▶ [WORK ORDER] Your output should be the complete listing, repeated exactly.

═════ GIVEN INFORMATION ═════

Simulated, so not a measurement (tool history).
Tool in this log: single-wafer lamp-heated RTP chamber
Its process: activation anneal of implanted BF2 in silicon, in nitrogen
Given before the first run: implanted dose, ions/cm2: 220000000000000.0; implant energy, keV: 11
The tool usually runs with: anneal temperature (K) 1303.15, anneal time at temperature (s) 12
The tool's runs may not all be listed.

═════

▶ [ANSWER SPACE]
Simulated, so not a measurement (tool history).
Tool in this log: single-wafer lamp-heated RTP chamber
Its process: activation anneal of implanted BF2 in silicon, in nitrogen
Given before the first run: implanted dose, ions/cm2: 220000000000000.0; implant energy, keV: 11
The tool usually runs with: anneal temperature (K) 1303.15, anneal time at temperature (s) 12
The tool's runs may not all be listed.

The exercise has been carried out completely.